Provided material
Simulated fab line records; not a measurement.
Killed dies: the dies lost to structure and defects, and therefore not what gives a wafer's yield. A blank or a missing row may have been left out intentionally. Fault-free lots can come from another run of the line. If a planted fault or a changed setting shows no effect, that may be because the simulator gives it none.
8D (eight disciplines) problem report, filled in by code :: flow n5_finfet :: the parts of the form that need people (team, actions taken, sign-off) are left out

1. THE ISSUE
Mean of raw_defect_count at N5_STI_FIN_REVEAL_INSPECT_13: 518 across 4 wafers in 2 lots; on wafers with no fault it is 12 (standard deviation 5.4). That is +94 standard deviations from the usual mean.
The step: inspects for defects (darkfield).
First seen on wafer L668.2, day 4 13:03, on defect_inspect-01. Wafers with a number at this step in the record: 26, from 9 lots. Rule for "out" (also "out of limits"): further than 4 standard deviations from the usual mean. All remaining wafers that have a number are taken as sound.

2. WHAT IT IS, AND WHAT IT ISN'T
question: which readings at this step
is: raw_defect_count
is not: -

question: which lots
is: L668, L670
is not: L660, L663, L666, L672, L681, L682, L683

Required action
Print exactly the lines above, between the one holding "First seen on" and the one holding "is: L668, L670", inclusive, and nothing besides.

Exercise output
First seen on wafer L668.2, day 4 13:03, on defect_inspect-01. Wafers with a number at this step in the record: 26, from 9 lots. Rule for "out" (also "out of limits"): further than 4 standard deviations from the usual mean. All remaining wafers that have a number are taken as sound.

2. WHAT IT IS, AND WHAT IT ISN'T
question: which readings at this step
is: raw_defect_count
is not: -

question: which lots
is: L668, L670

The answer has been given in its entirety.